**Assignment**
Nothing but the entries, copied exactly, should appear in the response.

# # # # # # #
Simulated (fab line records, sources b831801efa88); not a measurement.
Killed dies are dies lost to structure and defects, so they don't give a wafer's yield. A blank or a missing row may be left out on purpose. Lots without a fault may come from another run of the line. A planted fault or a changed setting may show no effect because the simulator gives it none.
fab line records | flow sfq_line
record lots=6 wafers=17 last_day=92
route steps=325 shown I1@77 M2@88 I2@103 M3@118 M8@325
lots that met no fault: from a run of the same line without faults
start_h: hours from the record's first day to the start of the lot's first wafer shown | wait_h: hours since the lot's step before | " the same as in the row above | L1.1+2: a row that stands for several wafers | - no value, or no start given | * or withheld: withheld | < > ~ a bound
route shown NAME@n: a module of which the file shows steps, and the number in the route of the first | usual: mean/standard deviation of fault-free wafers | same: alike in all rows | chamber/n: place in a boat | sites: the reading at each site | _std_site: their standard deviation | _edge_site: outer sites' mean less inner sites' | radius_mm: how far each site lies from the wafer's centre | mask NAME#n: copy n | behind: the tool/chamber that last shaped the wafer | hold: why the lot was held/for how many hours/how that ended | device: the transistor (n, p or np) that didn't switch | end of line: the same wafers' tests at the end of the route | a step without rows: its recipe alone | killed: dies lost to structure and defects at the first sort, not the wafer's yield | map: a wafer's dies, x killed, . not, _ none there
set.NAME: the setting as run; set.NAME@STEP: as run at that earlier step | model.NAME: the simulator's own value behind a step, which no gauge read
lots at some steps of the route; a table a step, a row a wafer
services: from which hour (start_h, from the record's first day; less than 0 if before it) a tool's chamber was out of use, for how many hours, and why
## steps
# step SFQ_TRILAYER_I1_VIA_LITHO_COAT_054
# # # # # # #

**Written solution**
Simulated (fab line records, sources b831801efa88); not a measurement.
Killed dies are dies lost to structure and defects, so they don't give a wafer's yield. A blank or a missing row may be left out on purpose. Lots without a fault may come from another run of the line. A planted fault or a changed setting may show no effect because the simulator gives it none.
fab line records | flow sfq_line
record lots=6 wafers=17 last_day=92
route steps=325 shown I1@77 M2@88 I2@103 M3@118 M8@325
lots that met no fault: from a run of the same line without faults
start_h: hours from the record's first day to the start of the lot's first wafer shown | wait_h: hours since the lot's step before | " the same as in the row above | L1.1+2: a row that stands for several wafers | - no value, or no start given | * or withheld: withheld | < > ~ a bound
route shown NAME@n: a module of which the file shows steps, and the number in the route of the first | usual: mean/standard deviation of fault-free wafers | same: alike in all rows | chamber/n: place in a boat | sites: the reading at each site | _std_site: their standard deviation | _edge_site: outer sites' mean less inner sites' | radius_mm: how far each site lies from the wafer's centre | mask NAME#n: copy n | behind: the tool/chamber that last shaped the wafer | hold: why the lot was held/for how many hours/how that ended | device: the transistor (n, p or np) that didn't switch | end of line: the same wafers' tests at the end of the route | a step without rows: its recipe alone | killed: dies lost to structure and defects at the first sort, not the wafer's yield | map: a wafer's dies, x killed, . not, _ none there
set.NAME: the setting as run; set.NAME@STEP: as run at that earlier step | model.NAME: the simulator's own value behind a step, which no gauge read
lots at some steps of the route; a table a step, a row a wafer
services: from which hour (start_h, from the record's first day; less than 0 if before it) a tool's chamber was out of use, for how many hours, and why
## steps
# step SFQ_TRILAYER_I1_VIA_LITHO_COAT_054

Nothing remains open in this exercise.